# TASK ITEM
Each record that follows should be transcribed word for word.

# RECORD EXCERPTS
§
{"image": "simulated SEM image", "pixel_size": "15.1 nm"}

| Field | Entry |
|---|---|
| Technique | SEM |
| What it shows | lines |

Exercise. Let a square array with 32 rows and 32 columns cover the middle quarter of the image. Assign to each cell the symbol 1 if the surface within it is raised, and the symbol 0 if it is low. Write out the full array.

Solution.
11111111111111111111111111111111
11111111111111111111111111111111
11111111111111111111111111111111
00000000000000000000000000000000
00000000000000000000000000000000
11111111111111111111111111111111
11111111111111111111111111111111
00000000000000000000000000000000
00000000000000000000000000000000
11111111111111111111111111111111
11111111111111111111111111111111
§

# SOLUTION
{"image": "simulated SEM image", "pixel_size": "15.1 nm"}

| Field | Entry |
|---|---|
| Technique | SEM |
| What it shows | lines |

Exercise. Let a square array with 32 rows and 32 columns cover the middle quarter of the image. Assign to each cell the symbol 1 if the surface within it is raised, and the symbol 0 if it is low. Write out the full array.

Solution.
11111111111111111111111111111111
11111111111111111111111111111111
11111111111111111111111111111111
00000000000000000000000000000000
00000000000000000000000000000000
11111111111111111111111111111111
11111111111111111111111111111111
00000000000000000000000000000000
00000000000000000000000000000000
11111111111111111111111111111111
11111111111111111111111111111111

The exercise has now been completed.